» **Work task**: Copy out the records that follow, leaving every character as it is.

(Given data)

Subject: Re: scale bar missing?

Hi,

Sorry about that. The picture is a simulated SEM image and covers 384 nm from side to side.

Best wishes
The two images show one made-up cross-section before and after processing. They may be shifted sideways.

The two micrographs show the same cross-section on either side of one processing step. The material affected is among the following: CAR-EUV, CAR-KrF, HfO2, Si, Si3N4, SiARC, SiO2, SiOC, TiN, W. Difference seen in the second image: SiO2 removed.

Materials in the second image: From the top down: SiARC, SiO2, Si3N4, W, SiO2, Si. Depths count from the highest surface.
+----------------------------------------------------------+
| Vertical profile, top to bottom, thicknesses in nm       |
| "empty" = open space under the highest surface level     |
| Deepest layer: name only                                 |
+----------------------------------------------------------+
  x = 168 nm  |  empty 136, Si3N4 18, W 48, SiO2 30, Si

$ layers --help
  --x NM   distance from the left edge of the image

(End Given data)

» **Worked solution**:
Subject: Re: scale bar missing?

Hi,

Sorry about that. The picture is a simulated SEM image and covers 384 nm from side to side.

Best wishes
The two images show one made-up cross-section before and after processing. They may be shifted sideways.

The two micrographs show the same cross-section on either side of one processing step. The material affected is among the following: CAR-EUV, CAR-KrF, HfO2, Si, Si3N4, SiARC, SiO2, SiOC, TiN, W. Difference seen in the second image: SiO2 removed.

Materials in the second image: From the top down: SiARC, SiO2, Si3N4, W, SiO2, Si. Depths count from the highest surface.
+----------------------------------------------------------+
| Vertical profile, top to bottom, thicknesses in nm       |
| "empty" = open space under the highest surface level     |
| Deepest layer: name only                                 |
+----------------------------------------------------------+
  x = 168 nm  |  empty 136, Si3N4 18, W 48, SiO2 30, Si

$ layers --help
  --x NM   distance from the left edge of the image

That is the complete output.